REQUIRED ACTION: Up to and including the line that contains "The list in", reproduce every line exactly, beginning with the first line below.

==*==

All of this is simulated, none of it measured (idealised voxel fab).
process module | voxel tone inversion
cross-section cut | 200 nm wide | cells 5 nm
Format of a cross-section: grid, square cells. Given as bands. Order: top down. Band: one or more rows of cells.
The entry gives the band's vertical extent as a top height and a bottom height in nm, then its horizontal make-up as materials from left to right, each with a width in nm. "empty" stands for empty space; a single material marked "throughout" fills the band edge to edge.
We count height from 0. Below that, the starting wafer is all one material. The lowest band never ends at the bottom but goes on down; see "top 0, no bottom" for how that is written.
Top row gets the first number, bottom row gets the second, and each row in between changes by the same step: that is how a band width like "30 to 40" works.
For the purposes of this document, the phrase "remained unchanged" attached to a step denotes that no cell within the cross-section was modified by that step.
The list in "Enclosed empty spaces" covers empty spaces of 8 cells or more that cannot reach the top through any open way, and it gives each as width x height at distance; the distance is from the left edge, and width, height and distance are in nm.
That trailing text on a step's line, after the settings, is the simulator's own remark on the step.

==*==

EXPECTED ANSWER:
All of this is simulated, none of it measured (idealised voxel fab).
process module | voxel tone inversion
cross-section cut | 200 nm wide | cells 5 nm
Format of a cross-section: grid, square cells. Given as bands. Order: top down. Band: one or more rows of cells.
The entry gives the band's vertical extent as a top height and a bottom height in nm, then its horizontal make-up as materials from left to right, each with a width in nm. "empty" stands for empty space; a single material marked "throughout" fills the band edge to edge.
We count height from 0. Below that, the starting wafer is all one material. The lowest band never ends at the bottom but goes on down; see "top 0, no bottom" for how that is written.
Top row gets the first number, bottom row gets the second, and each row in between changes by the same step: that is how a band width like "30 to 40" works.
For the purposes of this document, the phrase "remained unchanged" attached to a step denotes that no cell within the cross-section was modified by that step.
The list in "Enclosed empty spaces" covers empty spaces of 8 cells or more that cannot reach the top through any open way, and it gives each as width x height at distance; the distance is from the left edge, and width, height and distance are in nm.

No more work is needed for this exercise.